### WORK ITEM
Nothing should be output except the lines from the top of the material below through the line that contains "13 | STRIP |", each exactly as written.

-- Opening Marker --

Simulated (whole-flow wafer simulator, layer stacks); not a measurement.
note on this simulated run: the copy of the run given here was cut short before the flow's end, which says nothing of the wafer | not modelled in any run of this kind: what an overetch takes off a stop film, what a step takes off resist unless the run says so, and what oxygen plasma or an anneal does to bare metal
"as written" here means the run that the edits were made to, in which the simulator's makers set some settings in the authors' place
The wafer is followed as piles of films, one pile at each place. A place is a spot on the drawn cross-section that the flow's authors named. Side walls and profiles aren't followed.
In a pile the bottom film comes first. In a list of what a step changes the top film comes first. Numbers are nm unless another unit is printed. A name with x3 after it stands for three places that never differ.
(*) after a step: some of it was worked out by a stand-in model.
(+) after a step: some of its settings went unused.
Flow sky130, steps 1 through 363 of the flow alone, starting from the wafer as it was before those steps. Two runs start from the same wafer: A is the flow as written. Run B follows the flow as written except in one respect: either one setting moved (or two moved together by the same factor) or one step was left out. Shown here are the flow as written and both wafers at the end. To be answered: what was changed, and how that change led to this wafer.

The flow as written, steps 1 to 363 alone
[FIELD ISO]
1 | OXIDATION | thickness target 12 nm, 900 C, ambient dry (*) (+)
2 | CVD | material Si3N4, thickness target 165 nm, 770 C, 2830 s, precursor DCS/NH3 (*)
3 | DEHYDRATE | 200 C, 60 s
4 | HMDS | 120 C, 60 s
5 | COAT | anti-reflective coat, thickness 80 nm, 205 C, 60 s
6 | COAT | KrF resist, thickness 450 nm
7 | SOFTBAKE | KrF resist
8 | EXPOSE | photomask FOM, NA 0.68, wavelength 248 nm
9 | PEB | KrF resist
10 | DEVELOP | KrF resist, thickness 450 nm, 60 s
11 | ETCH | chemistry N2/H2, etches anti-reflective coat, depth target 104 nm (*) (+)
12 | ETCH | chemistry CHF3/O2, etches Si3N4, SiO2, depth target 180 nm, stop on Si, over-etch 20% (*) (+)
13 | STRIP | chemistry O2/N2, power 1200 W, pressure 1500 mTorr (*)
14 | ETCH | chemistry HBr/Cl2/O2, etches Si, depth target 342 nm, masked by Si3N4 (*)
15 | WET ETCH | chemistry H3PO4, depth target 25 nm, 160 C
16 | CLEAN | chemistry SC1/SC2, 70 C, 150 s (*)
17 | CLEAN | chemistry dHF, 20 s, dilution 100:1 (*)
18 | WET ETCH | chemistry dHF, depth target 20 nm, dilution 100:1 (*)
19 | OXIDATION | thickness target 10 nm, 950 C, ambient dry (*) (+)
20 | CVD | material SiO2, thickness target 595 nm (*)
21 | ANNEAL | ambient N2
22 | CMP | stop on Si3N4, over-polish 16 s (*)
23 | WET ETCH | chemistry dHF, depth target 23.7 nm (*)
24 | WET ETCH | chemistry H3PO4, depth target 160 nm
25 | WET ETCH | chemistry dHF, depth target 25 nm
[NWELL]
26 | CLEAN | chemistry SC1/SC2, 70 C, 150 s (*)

-- Closing Marker --

### WRITTEN ANSWER
Simulated (whole-flow wafer simulator, layer stacks); not a measurement.
note on this simulated run: the copy of the run given here was cut short before the flow's end, which says nothing of the wafer | not modelled in any run of this kind: what an overetch takes off a stop film, what a step takes off resist unless the run says so, and what oxygen plasma or an anneal does to bare metal
"as written" here means the run that the edits were made to, in which the simulator's makers set some settings in the authors' place
The wafer is followed as piles of films, one pile at each place. A place is a spot on the drawn cross-section that the flow's authors named. Side walls and profiles aren't followed.
In a pile the bottom film comes first. In a list of what a step changes the top film comes first. Numbers are nm unless another unit is printed. A name with x3 after it stands for three places that never differ.
(*) after a step: some of it was worked out by a stand-in model.
(+) after a step: some of its settings went unused.
Flow sky130, steps 1 through 363 of the flow alone, starting from the wafer as it was before those steps. Two runs start from the same wafer: A is the flow as written. Run B follows the flow as written except in one respect: either one setting moved (or two moved together by the same factor) or one step was left out. Shown here are the flow as written and both wafers at the end. To be answered: what was changed, and how that change led to this wafer.

The flow as written, steps 1 to 363 alone
[FIELD ISO]
1 | OXIDATION | thickness target 12 nm, 900 C, ambient dry (*) (+)
2 | CVD | material Si3N4, thickness target 165 nm, 770 C, 2830 s, precursor DCS/NH3 (*)
3 | DEHYDRATE | 200 C, 60 s
4 | HMDS | 120 C, 60 s
5 | COAT | anti-reflective coat, thickness 80 nm, 205 C, 60 s
6 | COAT | KrF resist, thickness 450 nm
7 | SOFTBAKE | KrF resist
8 | EXPOSE | photomask FOM, NA 0.68, wavelength 248 nm
9 | PEB | KrF resist
10 | DEVELOP | KrF resist, thickness 450 nm, 60 s
11 | ETCH | chemistry N2/H2, etches anti-reflective coat, depth target 104 nm (*) (+)
12 | ETCH | chemistry CHF3/O2, etches Si3N4, SiO2, depth target 180 nm, stop on Si, over-etch 20% (*) (+)
13 | STRIP | chemistry O2/N2, power 1200 W, pressure 1500 mTorr (*)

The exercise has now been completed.